*** Begin section ***

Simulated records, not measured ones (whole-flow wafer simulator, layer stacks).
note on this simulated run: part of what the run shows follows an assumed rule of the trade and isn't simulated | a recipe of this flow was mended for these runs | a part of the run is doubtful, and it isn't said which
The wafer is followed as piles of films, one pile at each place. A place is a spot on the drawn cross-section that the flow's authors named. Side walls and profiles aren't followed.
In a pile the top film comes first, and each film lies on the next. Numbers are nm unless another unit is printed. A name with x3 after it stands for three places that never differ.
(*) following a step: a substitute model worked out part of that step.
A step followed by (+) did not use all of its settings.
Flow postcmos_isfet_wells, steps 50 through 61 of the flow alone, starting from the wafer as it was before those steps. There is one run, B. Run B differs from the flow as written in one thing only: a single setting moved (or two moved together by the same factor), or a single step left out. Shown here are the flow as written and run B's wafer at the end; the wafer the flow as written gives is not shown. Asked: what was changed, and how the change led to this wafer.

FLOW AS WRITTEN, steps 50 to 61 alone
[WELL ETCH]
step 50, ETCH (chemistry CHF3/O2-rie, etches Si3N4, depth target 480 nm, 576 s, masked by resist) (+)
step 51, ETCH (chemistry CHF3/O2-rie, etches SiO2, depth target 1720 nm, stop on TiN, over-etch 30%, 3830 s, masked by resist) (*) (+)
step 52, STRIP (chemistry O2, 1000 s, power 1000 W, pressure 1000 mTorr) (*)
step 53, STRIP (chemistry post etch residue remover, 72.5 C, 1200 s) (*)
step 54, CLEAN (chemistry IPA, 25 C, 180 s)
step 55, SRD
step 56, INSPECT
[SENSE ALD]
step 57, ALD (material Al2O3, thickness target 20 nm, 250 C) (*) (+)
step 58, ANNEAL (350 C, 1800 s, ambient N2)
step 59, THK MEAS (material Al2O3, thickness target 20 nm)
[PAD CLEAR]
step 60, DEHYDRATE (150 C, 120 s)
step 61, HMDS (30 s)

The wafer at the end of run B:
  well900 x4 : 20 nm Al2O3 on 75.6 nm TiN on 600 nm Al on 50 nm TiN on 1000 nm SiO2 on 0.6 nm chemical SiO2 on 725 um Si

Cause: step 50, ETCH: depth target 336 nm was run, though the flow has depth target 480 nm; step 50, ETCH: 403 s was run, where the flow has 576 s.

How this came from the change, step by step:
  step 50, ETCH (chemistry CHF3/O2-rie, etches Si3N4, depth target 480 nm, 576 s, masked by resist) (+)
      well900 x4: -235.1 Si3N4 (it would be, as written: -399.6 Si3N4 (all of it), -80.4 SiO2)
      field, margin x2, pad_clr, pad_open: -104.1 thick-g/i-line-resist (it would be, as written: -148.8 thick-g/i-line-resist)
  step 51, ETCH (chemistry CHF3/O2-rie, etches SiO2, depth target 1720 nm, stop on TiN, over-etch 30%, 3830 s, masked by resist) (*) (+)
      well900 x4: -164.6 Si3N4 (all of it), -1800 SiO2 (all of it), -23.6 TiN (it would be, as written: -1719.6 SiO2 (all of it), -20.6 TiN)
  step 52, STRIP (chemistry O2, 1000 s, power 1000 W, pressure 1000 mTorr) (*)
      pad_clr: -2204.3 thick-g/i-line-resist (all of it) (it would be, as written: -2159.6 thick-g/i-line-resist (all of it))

*** End section ***

**EXERCISE**:
Nothing but the exact lines from the start of the material through the line holding "A step followed", both included, belongs in the answer.

**WRITTEN ANSWER**:
Simulated records, not measured ones (whole-flow wafer simulator, layer stacks).
note on this simulated run: part of what the run shows follows an assumed rule of the trade and isn't simulated | a recipe of this flow was mended for these runs | a part of the run is doubtful, and it isn't said which
The wafer is followed as piles of films, one pile at each place. A place is a spot on the drawn cross-section that the flow's authors named. Side walls and profiles aren't followed.
In a pile the top film comes first, and each film lies on the next. Numbers are nm unless another unit is printed. A name with x3 after it stands for three places that never differ.
(*) following a step: a substitute model worked out part of that step.
A step followed by (+) did not use all of its settings.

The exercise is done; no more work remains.